> _Assigned task_
Nothing but the lines from the one containing "process module | voxel self aligned contacts" through the one containing "2 op OXIDIZE | depth nm 5", both included, should be given again, each exactly as written below.

━━━━━━━━━━━━━━━━━━━━

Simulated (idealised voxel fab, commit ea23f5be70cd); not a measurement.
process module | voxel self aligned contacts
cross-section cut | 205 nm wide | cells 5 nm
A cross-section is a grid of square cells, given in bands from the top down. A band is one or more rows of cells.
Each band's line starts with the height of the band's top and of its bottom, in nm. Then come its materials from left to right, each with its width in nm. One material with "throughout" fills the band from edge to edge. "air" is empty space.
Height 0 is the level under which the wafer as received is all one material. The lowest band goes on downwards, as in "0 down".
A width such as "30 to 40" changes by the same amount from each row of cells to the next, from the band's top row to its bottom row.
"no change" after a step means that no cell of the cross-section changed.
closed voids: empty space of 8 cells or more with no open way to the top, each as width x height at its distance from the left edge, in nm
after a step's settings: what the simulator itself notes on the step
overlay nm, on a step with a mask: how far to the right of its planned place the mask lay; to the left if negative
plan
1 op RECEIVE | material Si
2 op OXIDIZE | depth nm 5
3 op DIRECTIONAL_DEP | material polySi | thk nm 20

━━━━━━━━━━━━━━━━━━━━

> _Response area_
process module | voxel self aligned contacts
cross-section cut | 205 nm wide | cells 5 nm
A cross-section is a grid of square cells, given in bands from the top down. A band is one or more rows of cells.
Each band's line starts with the height of the band's top and of its bottom, in nm. Then come its materials from left to right, each with its width in nm. One material with "throughout" fills the band from edge to edge. "air" is empty space.
Height 0 is the level under which the wafer as received is all one material. The lowest band goes on downwards, as in "0 down".
A width such as "30 to 40" changes by the same amount from each row of cells to the next, from the band's top row to its bottom row.
"no change" after a step means that no cell of the cross-section changed.
closed voids: empty space of 8 cells or more with no open way to the top, each as width x height at its distance from the left edge, in nm
after a step's settings: what the simulator itself notes on the step
overlay nm, on a step with a mask: how far to the right of its planned place the mask lay; to the left if negative
plan
1 op RECEIVE | material Si
2 op OXIDIZE | depth nm 5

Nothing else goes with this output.